────────
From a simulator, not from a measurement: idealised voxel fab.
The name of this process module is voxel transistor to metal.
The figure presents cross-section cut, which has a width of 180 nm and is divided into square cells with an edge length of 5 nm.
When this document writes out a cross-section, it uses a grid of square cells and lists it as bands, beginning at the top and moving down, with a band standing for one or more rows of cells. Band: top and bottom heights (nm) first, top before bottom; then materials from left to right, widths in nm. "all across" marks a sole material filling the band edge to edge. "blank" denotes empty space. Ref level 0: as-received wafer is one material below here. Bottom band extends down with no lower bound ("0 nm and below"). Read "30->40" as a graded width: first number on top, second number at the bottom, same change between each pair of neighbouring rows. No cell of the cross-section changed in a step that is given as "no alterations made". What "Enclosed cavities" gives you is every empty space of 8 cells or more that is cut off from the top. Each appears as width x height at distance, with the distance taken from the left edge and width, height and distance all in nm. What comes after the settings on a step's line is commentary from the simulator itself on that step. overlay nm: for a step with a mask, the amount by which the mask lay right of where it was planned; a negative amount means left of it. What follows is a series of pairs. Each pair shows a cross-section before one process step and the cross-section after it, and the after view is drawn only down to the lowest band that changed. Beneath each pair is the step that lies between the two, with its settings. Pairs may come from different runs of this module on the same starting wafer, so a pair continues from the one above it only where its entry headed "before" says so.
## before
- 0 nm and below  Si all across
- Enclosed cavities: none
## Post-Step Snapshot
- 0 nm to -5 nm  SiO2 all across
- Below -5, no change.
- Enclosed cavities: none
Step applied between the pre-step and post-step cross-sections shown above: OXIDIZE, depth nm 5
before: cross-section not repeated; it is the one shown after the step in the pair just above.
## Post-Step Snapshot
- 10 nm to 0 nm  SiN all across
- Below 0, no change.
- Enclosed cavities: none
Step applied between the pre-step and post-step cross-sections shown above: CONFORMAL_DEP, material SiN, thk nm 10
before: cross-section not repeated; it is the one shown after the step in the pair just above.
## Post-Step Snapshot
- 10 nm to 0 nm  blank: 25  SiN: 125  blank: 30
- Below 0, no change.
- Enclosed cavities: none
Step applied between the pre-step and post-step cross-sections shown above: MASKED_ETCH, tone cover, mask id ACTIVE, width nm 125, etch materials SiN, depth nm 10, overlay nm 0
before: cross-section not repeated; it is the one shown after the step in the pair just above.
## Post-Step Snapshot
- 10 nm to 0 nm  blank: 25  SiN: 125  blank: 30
────────

Requirement.
Each line from the beginning of the entries to the line with "The figure presents" must be repeated exactly, with both end lines kept and no other lines given.

Written reply.
From a simulator, not from a measurement: idealised voxel fab.
The name of this process module is voxel transistor to metal.
The figure presents cross-section cut, which has a width of 180 nm and is divided into square cells with an edge length of 5 nm.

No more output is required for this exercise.